Return each line of the listing exactly as written.

......
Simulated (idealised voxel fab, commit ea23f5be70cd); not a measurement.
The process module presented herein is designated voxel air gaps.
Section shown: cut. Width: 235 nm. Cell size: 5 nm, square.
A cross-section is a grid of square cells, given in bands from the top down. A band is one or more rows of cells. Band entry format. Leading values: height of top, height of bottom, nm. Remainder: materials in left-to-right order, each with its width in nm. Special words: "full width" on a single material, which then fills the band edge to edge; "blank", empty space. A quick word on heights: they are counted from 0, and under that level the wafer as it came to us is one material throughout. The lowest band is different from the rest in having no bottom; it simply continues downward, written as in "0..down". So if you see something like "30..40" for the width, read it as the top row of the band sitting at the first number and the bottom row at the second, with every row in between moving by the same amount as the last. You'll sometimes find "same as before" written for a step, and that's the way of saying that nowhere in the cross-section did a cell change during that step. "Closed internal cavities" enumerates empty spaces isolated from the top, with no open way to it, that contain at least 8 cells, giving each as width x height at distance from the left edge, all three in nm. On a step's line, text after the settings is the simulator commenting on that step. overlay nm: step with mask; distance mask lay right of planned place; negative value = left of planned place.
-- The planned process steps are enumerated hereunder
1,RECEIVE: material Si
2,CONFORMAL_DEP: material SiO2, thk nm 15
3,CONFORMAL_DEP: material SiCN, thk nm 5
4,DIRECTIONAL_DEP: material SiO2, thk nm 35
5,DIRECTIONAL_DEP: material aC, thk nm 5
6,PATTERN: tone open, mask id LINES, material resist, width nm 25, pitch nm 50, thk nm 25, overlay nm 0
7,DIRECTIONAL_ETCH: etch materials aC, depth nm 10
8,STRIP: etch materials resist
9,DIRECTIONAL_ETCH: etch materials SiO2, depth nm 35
......

= Exercise response =
Simulated (idealised voxel fab, commit ea23f5be70cd); not a measurement.
The process module presented herein is designated voxel air gaps.
Section shown: cut. Width: 235 nm. Cell size: 5 nm, square.
A cross-section is a grid of square cells, given in bands from the top down. A band is one or more rows of cells. Band entry format. Leading values: height of top, height of bottom, nm. Remainder: materials in left-to-right order, each with its width in nm. Special words: "full width" on a single material, which then fills the band edge to edge; "blank", empty space. A quick word on heights: they are counted from 0, and under that level the wafer as it came to us is one material throughout. The lowest band is different from the rest in having no bottom; it simply continues downward, written as in "0..down". So if you see something like "30..40" for the width, read it as the top row of the band sitting at the first number and the bottom row at the second, with every row in between moving by the same amount as the last. You'll sometimes find "same as before" written for a step, and that's the way of saying that nowhere in the cross-section did a cell change during that step. "Closed internal cavities" enumerates empty spaces isolated from the top, with no open way to it, that contain at least 8 cells, giving each as width x height at distance from the left edge, all three in nm. On a step's line, text after the settings is the simulator commenting on that step. overlay nm: step with mask; distance mask lay right of planned place; negative value = left of planned place.
-- The planned process steps are enumerated hereunder
1,RECEIVE: material Si
2,CONFORMAL_DEP: material SiO2, thk nm 15
3,CONFORMAL_DEP: material SiCN, thk nm 5
4,DIRECTIONAL_DEP: material SiO2, thk nm 35
5,DIRECTIONAL_DEP: material aC, thk nm 5
6,PATTERN: tone open, mask id LINES, material resist, width nm 25, pitch nm 50, thk nm 25, overlay nm 0
7,DIRECTIONAL_ETCH: etch materials aC, depth nm 10
8,STRIP: etch materials resist
9,DIRECTIONAL_ETCH: etch materials SiO2, depth nm 35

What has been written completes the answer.